>>>>>

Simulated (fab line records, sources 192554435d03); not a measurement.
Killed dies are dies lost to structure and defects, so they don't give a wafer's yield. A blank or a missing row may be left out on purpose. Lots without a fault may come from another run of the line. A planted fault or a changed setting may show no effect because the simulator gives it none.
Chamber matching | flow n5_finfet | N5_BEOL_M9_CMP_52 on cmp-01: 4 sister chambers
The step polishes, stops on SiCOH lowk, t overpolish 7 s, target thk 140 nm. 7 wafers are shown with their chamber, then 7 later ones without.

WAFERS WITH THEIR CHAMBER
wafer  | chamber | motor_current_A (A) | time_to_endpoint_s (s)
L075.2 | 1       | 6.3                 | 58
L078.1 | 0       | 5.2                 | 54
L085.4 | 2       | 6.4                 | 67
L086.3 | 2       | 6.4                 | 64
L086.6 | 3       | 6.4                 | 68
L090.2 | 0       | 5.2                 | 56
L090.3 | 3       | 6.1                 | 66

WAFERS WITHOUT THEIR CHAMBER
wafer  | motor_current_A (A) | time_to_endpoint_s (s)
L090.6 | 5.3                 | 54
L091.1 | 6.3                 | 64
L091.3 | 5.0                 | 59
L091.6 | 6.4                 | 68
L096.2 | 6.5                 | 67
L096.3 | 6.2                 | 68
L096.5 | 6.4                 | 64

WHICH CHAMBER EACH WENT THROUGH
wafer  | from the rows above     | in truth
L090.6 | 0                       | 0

<<<<<

Work task →
The full set of entries should be copied out exactly as given.

Your solution →
Simulated (fab line records, sources 192554435d03); not a measurement.
Killed dies are dies lost to structure and defects, so they don't give a wafer's yield. A blank or a missing row may be left out on purpose. Lots without a fault may come from another run of the line. A planted fault or a changed setting may show no effect because the simulator gives it none.
Chamber matching | flow n5_finfet | N5_BEOL_M9_CMP_52 on cmp-01: 4 sister chambers
The step polishes, stops on SiCOH lowk, t overpolish 7 s, target thk 140 nm. 7 wafers are shown with their chamber, then 7 later ones without.

WAFERS WITH THEIR CHAMBER
wafer  | chamber | motor_current_A (A) | time_to_endpoint_s (s)
L075.2 | 1       | 6.3                 | 58
L078.1 | 0       | 5.2                 | 54
L085.4 | 2       | 6.4                 | 67
L086.3 | 2       | 6.4                 | 64
L086.6 | 3       | 6.4                 | 68
L090.2 | 0       | 5.2                 | 56
L090.3 | 3       | 6.1                 | 66

WAFERS WITHOUT THEIR CHAMBER
wafer  | motor_current_A (A) | time_to_endpoint_s (s)
L090.6 | 5.3                 | 54
L091.1 | 6.3                 | 64
L091.3 | 5.0                 | 59
L091.6 | 6.4                 | 68
L096.2 | 6.5                 | 67
L096.3 | 6.2                 | 68
L096.5 | 6.4                 | 64

WHICH CHAMBER EACH WENT THROUGH
wafer  | from the rows above     | in truth
L090.6 | 0                       | 0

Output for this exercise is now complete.